──────── INFORMATION SHOWN

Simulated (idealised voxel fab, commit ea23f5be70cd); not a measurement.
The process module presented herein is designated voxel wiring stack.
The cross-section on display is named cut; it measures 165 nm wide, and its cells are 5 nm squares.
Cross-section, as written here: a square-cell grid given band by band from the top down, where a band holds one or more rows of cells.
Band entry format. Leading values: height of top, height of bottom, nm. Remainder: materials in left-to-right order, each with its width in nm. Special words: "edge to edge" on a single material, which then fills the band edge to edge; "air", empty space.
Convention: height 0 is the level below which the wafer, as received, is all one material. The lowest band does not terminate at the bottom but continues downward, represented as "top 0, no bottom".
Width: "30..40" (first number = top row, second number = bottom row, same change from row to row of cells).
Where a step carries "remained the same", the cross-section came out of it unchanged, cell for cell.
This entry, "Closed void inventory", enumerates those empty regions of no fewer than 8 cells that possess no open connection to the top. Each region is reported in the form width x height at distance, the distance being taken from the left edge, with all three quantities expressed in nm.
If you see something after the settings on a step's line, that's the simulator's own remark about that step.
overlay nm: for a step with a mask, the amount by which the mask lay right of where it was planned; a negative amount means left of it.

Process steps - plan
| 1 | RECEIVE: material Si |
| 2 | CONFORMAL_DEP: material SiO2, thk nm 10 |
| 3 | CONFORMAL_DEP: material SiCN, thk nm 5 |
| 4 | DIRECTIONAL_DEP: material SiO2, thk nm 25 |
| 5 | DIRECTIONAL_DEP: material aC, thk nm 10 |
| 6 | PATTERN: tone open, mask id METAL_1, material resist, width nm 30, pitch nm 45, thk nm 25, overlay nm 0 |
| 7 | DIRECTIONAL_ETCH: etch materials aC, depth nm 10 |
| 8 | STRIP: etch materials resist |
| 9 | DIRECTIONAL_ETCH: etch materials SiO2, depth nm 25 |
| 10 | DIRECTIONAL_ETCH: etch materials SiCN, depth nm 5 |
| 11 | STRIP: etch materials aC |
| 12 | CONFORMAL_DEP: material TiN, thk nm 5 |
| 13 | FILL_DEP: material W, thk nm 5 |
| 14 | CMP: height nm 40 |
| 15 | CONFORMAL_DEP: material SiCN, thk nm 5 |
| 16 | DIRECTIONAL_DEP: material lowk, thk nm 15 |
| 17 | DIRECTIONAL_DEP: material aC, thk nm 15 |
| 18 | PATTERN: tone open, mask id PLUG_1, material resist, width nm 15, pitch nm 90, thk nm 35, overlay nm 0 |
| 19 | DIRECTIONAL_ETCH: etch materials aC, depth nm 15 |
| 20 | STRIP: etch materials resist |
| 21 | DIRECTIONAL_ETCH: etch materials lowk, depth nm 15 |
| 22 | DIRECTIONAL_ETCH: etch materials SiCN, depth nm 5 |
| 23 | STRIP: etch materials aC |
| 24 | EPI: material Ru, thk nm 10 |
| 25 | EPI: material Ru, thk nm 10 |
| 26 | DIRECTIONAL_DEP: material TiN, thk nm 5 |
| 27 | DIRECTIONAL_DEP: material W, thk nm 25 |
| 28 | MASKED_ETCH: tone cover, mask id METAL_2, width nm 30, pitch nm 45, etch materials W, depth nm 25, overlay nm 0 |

────────────────

> [WORK INSTRUCTION]: Please return every line from the first one in the records above down to the line containing "The cross-section on", including both, exactly as written and nothing more.

> [EXERCISE SOLUTION]:
Simulated (idealised voxel fab, commit ea23f5be70cd); not a measurement.
The process module presented herein is designated voxel wiring stack.
The cross-section on display is named cut; it measures 165 nm wide, and its cells are 5 nm squares.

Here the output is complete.